#### [DATA UNDER STUDY]
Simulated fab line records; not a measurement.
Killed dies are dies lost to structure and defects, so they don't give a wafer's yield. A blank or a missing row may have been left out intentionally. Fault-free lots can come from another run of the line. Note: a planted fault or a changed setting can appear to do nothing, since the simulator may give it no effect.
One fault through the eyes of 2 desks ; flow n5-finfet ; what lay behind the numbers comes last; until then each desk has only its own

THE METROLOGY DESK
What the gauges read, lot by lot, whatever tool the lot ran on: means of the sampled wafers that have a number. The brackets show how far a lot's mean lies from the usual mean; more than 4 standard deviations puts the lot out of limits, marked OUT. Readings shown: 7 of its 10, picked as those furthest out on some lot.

#### [ACTIVITY]
Type out the material again exactly as presented.

#### [WRITTEN REPLY]
Simulated fab line records; not a measurement.
Killed dies are dies lost to structure and defects, so they don't give a wafer's yield. A blank or a missing row may have been left out intentionally. Fault-free lots can come from another run of the line. Note: a planted fault or a changed setting can appear to do nothing, since the simulator may give it no effect.
One fault through the eyes of 2 desks ; flow n5-finfet ; what lay behind the numbers comes last; until then each desk has only its own

THE METROLOGY DESK
What the gauges read, lot by lot, whatever tool the lot ran on: means of the sampled wafers that have a number. The brackets show how far a lot's mean lies from the usual mean; more than 4 standard deviations puts the lot out of limits, marked OUT. Readings shown: 7 of its 10, picked as those furthest out on some lot.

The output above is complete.